__Required action__
Below is a listing from which only part is wanted; return exactly the lines from the one with "S6: CF4 flow; sccm" up to and including the one with "P4: via etch".

__Data for analysis__
------------------------------------------------------------
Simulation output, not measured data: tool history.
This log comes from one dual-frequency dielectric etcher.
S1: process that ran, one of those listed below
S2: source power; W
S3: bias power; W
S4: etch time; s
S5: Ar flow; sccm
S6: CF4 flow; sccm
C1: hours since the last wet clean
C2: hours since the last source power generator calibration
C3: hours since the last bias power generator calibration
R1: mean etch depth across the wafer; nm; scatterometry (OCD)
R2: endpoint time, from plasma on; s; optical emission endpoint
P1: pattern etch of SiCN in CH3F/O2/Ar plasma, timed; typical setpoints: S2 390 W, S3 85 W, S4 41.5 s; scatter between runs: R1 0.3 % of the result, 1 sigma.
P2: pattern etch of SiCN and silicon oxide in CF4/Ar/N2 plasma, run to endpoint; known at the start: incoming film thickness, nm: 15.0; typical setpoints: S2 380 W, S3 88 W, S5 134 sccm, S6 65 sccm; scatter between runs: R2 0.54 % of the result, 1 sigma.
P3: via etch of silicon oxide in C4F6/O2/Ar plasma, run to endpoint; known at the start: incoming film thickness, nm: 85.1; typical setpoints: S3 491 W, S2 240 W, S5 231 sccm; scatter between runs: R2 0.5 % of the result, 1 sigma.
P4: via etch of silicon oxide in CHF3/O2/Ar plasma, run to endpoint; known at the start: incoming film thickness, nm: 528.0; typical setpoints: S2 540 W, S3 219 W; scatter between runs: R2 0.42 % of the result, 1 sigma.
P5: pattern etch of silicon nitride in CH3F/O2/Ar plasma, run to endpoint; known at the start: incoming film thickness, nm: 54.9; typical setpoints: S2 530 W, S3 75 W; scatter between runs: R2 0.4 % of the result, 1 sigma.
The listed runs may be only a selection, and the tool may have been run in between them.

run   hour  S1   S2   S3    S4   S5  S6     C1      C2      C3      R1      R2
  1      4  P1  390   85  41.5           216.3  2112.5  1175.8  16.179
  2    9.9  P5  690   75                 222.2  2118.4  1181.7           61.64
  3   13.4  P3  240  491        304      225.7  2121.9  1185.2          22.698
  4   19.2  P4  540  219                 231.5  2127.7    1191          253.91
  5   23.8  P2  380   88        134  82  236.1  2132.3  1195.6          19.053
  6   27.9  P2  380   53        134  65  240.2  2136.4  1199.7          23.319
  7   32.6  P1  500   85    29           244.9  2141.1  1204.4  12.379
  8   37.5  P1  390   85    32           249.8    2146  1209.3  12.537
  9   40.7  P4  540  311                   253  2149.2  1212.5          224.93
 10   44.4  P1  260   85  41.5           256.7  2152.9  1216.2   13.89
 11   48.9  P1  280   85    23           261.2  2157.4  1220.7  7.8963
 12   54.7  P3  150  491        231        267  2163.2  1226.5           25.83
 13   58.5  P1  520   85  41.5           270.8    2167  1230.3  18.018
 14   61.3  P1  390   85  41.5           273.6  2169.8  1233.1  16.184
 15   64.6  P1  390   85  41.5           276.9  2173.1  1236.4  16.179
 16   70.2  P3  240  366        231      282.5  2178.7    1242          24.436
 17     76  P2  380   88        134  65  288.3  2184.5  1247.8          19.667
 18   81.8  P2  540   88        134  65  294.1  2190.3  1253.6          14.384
------------------------------------------------------------

__Exercise output__
S6: CF4 flow; sccm
C1: hours since the last wet clean
C2: hours since the last source power generator calibration
C3: hours since the last bias power generator calibration
R1: mean etch depth across the wafer; nm; scatterometry (OCD)
R2: endpoint time, from plasma on; s; optical emission endpoint
P1: pattern etch of SiCN in CH3F/O2/Ar plasma, timed; typical setpoints: S2 390 W, S3 85 W, S4 41.5 s; scatter between runs: R1 0.3 % of the result, 1 sigma.
P2: pattern etch of SiCN and silicon oxide in CF4/Ar/N2 plasma, run to endpoint; known at the start: incoming film thickness, nm: 15.0; typical setpoints: S2 380 W, S3 88 W, S5 134 sccm, S6 65 sccm; scatter between runs: R2 0.54 % of the result, 1 sigma.
P3: via etch of silicon oxide in C4F6/O2/Ar plasma, run to endpoint; known at the start: incoming film thickness, nm: 85.1; typical setpoints: S3 491 W, S2 240 W, S5 231 sccm; scatter between runs: R2 0.5 % of the result, 1 sigma.
P4: via etch of silicon oxide in CHF3/O2/Ar plasma, run to endpoint; known at the start: incoming film thickness, nm: 528.0; typical setpoints: S2 540 W, S3 219 W; scatter between runs: R2 0.42 % of the result, 1 sigma.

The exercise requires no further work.